> _TASK ITEM_:
Go through the data underneath and copy every line exactly.

> _MATERIAL SHOWN_:
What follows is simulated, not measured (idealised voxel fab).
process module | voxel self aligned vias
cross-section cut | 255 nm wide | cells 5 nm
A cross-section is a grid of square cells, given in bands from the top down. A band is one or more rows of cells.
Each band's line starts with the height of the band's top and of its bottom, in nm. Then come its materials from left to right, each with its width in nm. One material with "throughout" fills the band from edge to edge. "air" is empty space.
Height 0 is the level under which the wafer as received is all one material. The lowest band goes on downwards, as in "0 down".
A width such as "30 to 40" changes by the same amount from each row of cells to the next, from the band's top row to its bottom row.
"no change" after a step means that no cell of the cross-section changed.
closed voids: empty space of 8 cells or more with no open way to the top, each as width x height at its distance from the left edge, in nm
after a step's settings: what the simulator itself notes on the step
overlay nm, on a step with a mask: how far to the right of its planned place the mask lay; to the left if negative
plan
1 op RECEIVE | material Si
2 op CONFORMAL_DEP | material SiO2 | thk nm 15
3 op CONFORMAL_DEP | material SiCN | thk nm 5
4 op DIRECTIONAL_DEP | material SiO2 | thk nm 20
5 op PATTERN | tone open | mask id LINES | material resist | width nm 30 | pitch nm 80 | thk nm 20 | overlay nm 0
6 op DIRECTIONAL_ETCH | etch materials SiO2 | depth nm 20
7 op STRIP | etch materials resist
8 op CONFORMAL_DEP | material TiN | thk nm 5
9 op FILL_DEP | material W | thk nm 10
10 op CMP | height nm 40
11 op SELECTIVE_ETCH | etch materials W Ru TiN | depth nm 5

> _EXERCISE RESULT_:
What follows is simulated, not measured (idealised voxel fab).
process module | voxel self aligned vias
cross-section cut | 255 nm wide | cells 5 nm
A cross-section is a grid of square cells, given in bands from the top down. A band is one or more rows of cells.
Each band's line starts with the height of the band's top and of its bottom, in nm. Then come its materials from left to right, each with its width in nm. One material with "throughout" fills the band from edge to edge. "air" is empty space.
Height 0 is the level under which the wafer as received is all one material. The lowest band goes on downwards, as in "0 down".
A width such as "30 to 40" changes by the same amount from each row of cells to the next, from the band's top row to its bottom row.
"no change" after a step means that no cell of the cross-section changed.
closed voids: empty space of 8 cells or more with no open way to the top, each as width x height at its distance from the left edge, in nm
after a step's settings: what the simulator itself notes on the step
overlay nm, on a step with a mask: how far to the right of its planned place the mask lay; to the left if negative
plan
1 op RECEIVE | material Si
2 op CONFORMAL_DEP | material SiO2 | thk nm 15
3 op CONFORMAL_DEP | material SiCN | thk nm 5
4 op DIRECTIONAL_DEP | material SiO2 | thk nm 20
5 op PATTERN | tone open | mask id LINES | material resist | width nm 30 | pitch nm 80 | thk nm 20 | overlay nm 0
6 op DIRECTIONAL_ETCH | etch materials SiO2 | depth nm 20
7 op STRIP | etch materials resist
8 op CONFORMAL_DEP | material TiN | thk nm 5
9 op FILL_DEP | material W | thk nm 10
10 op CMP | height nm 40
11 op SELECTIVE_ETCH | etch materials W Ru TiN | depth nm 5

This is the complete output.